**INFORMATION SUPPLIED:**
+++++
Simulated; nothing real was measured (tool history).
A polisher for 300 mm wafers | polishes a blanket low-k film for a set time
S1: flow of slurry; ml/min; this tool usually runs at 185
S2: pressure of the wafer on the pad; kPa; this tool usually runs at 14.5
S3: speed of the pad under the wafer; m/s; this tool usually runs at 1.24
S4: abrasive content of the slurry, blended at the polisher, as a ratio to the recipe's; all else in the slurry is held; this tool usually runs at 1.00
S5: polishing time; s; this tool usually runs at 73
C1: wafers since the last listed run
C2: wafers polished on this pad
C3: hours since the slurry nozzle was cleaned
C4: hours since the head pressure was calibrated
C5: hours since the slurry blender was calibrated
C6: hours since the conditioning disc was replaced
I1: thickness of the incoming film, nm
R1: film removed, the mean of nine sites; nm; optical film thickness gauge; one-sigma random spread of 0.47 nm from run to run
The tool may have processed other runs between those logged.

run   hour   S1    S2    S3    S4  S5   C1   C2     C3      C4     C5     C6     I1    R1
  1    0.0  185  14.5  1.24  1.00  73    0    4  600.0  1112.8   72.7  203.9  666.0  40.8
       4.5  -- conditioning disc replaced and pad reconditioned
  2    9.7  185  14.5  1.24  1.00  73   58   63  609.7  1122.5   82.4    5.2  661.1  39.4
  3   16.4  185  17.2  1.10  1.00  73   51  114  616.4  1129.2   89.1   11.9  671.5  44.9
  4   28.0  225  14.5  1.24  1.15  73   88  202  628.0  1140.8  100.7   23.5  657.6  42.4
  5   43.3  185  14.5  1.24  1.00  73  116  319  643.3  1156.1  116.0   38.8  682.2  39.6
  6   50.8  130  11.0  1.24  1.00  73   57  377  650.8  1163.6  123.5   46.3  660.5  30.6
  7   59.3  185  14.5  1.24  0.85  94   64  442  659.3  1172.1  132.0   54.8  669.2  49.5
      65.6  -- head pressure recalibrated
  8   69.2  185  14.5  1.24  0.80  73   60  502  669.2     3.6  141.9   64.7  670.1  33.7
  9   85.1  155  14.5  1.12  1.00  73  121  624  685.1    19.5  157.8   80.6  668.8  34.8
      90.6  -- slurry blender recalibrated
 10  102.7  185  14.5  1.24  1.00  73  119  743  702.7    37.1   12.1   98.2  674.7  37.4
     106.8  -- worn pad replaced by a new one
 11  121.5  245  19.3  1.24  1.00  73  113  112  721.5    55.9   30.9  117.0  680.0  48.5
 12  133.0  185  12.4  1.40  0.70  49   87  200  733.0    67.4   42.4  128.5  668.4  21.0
+++++

The lines from the start of the entries above through the line containing "and pad reconditioned" are the ones to return, please; copy them exactly and include both ends.

**SOLUTION:**
Simulated; nothing real was measured (tool history).
A polisher for 300 mm wafers | polishes a blanket low-k film for a set time
S1: flow of slurry; ml/min; this tool usually runs at 185
S2: pressure of the wafer on the pad; kPa; this tool usually runs at 14.5
S3: speed of the pad under the wafer; m/s; this tool usually runs at 1.24
S4: abrasive content of the slurry, blended at the polisher, as a ratio to the recipe's; all else in the slurry is held; this tool usually runs at 1.00
S5: polishing time; s; this tool usually runs at 73
C1: wafers since the last listed run
C2: wafers polished on this pad
C3: hours since the slurry nozzle was cleaned
C4: hours since the head pressure was calibrated
C5: hours since the slurry blender was calibrated
C6: hours since the conditioning disc was replaced
I1: thickness of the incoming film, nm
R1: film removed, the mean of nine sites; nm; optical film thickness gauge; one-sigma random spread of 0.47 nm from run to run
The tool may have processed other runs between those logged.

run   hour   S1    S2    S3    S4  S5   C1   C2     C3      C4     C5     C6     I1    R1
  1    0.0  185  14.5  1.24  1.00  73    0    4  600.0  1112.8   72.7  203.9  666.0  40.8
       4.5  -- conditioning disc replaced and pad reconditioned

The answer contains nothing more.